DATASET CONTENT.
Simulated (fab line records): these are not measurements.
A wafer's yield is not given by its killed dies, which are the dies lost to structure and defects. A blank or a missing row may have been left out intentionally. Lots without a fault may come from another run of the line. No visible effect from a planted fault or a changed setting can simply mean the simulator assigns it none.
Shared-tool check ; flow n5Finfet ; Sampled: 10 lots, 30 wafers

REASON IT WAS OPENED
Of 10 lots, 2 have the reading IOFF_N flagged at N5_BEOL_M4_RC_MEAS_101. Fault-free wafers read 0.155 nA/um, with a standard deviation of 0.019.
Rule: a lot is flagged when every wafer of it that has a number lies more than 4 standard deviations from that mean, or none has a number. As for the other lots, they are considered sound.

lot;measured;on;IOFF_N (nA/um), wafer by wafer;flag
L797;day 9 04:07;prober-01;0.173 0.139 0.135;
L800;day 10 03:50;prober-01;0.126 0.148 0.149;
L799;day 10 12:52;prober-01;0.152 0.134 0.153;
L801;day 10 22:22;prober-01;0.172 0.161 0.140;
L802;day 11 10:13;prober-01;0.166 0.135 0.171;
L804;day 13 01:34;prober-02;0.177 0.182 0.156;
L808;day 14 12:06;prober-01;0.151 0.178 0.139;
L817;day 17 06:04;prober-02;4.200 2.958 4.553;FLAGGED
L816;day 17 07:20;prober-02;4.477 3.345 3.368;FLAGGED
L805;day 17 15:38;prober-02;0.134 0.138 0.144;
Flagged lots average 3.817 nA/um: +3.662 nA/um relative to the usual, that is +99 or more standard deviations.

ASSIGNED TASK. Print the records again in their entirety, character for character.

WORKED SOLUTION.
Simulated (fab line records): these are not measurements.
A wafer's yield is not given by its killed dies, which are the dies lost to structure and defects. A blank or a missing row may have been left out intentionally. Lots without a fault may come from another run of the line. No visible effect from a planted fault or a changed setting can simply mean the simulator assigns it none.
Shared-tool check ; flow n5Finfet ; Sampled: 10 lots, 30 wafers

REASON IT WAS OPENED
Of 10 lots, 2 have the reading IOFF_N flagged at N5_BEOL_M4_RC_MEAS_101. Fault-free wafers read 0.155 nA/um, with a standard deviation of 0.019.
Rule: a lot is flagged when every wafer of it that has a number lies more than 4 standard deviations from that mean, or none has a number. As for the other lots, they are considered sound.

lot;measured;on;IOFF_N (nA/um), wafer by wafer;flag
L797;day 9 04:07;prober-01;0.173 0.139 0.135;
L800;day 10 03:50;prober-01;0.126 0.148 0.149;
L799;day 10 12:52;prober-01;0.152 0.134 0.153;
L801;day 10 22:22;prober-01;0.172 0.161 0.140;
L802;day 11 10:13;prober-01;0.166 0.135 0.171;
L804;day 13 01:34;prober-02;0.177 0.182 0.156;
L808;day 14 12:06;prober-01;0.151 0.178 0.139;
L817;day 17 06:04;prober-02;4.200 2.958 4.553;FLAGGED
L816;day 17 07:20;prober-02;4.477 3.345 3.368;FLAGGED
L805;day 17 15:38;prober-02;0.134 0.138 0.144;
Flagged lots average 3.817 nA/um: +3.662 nA/um relative to the usual, that is +99 or more standard deviations.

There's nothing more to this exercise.